WORK TASK: The records appear below. Copy each one exactly.

RECORD EXCERPTS:
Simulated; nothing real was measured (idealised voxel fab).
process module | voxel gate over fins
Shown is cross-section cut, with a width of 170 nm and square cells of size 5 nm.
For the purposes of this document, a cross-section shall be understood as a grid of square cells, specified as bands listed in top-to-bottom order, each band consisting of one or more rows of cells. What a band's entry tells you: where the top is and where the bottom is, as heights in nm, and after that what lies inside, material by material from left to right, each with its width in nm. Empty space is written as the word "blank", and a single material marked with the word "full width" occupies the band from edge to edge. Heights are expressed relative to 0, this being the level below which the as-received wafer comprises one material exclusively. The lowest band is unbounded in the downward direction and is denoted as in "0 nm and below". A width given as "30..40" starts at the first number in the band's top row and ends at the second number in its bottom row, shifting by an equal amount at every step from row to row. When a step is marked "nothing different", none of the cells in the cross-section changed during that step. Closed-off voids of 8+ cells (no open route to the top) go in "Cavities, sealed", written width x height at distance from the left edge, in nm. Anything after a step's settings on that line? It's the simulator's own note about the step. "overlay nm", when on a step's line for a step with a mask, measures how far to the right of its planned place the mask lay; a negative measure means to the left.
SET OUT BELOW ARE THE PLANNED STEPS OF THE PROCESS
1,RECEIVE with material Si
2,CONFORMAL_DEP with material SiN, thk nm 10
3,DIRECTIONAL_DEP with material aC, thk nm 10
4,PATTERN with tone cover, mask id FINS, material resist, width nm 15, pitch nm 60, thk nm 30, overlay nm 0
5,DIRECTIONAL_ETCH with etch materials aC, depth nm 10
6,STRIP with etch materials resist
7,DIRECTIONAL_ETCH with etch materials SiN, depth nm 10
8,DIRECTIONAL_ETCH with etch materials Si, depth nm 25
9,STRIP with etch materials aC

WORKED SOLUTION:
Simulated; nothing real was measured (idealised voxel fab).
process module | voxel gate over fins
Shown is cross-section cut, with a width of 170 nm and square cells of size 5 nm.
For the purposes of this document, a cross-section shall be understood as a grid of square cells, specified as bands listed in top-to-bottom order, each band consisting of one or more rows of cells. What a band's entry tells you: where the top is and where the bottom is, as heights in nm, and after that what lies inside, material by material from left to right, each with its width in nm. Empty space is written as the word "blank", and a single material marked with the word "full width" occupies the band from edge to edge. Heights are expressed relative to 0, this being the level below which the as-received wafer comprises one material exclusively. The lowest band is unbounded in the downward direction and is denoted as in "0 nm and below". A width given as "30..40" starts at the first number in the band's top row and ends at the second number in its bottom row, shifting by an equal amount at every step from row to row. When a step is marked "nothing different", none of the cells in the cross-section changed during that step. Closed-off voids of 8+ cells (no open route to the top) go in "Cavities, sealed", written width x height at distance from the left edge, in nm. Anything after a step's settings on that line? It's the simulator's own note about the step. "overlay nm", when on a step's line for a step with a mask, measures how far to the right of its planned place the mask lay; a negative measure means to the left.
SET OUT BELOW ARE THE PLANNED STEPS OF THE PROCESS
1,RECEIVE with material Si
2,CONFORMAL_DEP with material SiN, thk nm 10
3,DIRECTIONAL_DEP with material aC, thk nm 10
4,PATTERN with tone cover, mask id FINS, material resist, width nm 15, pitch nm 60, thk nm 30, overlay nm 0
5,DIRECTIONAL_ETCH with etch materials aC, depth nm 10
6,STRIP with etch materials resist
7,DIRECTIONAL_ETCH with etch materials SiN, depth nm 10
8,DIRECTIONAL_ETCH with etch materials Si, depth nm 25
9,STRIP with etch materials aC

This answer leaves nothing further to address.